## ASSIGNMENT
Reproduce the records exactly, beginning with their first line and ending with the line that contains "Note: height 0", and output nothing more.

++++ RECORDS SUPPLIED ++++

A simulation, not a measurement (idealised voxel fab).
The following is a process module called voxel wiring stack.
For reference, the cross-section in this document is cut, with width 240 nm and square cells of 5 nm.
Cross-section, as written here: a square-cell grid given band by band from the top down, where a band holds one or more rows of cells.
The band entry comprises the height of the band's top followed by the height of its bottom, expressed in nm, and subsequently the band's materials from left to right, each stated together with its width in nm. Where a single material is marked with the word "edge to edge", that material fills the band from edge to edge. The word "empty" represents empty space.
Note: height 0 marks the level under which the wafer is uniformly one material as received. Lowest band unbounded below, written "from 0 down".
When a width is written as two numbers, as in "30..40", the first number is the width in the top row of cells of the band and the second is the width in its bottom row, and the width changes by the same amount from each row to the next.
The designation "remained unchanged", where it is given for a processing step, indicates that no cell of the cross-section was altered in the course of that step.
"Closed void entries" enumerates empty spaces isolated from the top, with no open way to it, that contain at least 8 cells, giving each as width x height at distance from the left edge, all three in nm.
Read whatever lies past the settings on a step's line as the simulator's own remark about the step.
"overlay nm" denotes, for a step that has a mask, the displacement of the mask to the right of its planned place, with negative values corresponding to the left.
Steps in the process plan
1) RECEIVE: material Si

++++

## EXERCISE RESULT
A simulation, not a measurement (idealised voxel fab).
The following is a process module called voxel wiring stack.
For reference, the cross-section in this document is cut, with width 240 nm and square cells of 5 nm.
Cross-section, as written here: a square-cell grid given band by band from the top down, where a band holds one or more rows of cells.
The band entry comprises the height of the band's top followed by the height of its bottom, expressed in nm, and subsequently the band's materials from left to right, each stated together with its width in nm. Where a single material is marked with the word "edge to edge", that material fills the band from edge to edge. The word "empty" represents empty space.
Note: height 0 marks the level under which the wafer is uniformly one material as received. Lowest band unbounded below, written "from 0 down".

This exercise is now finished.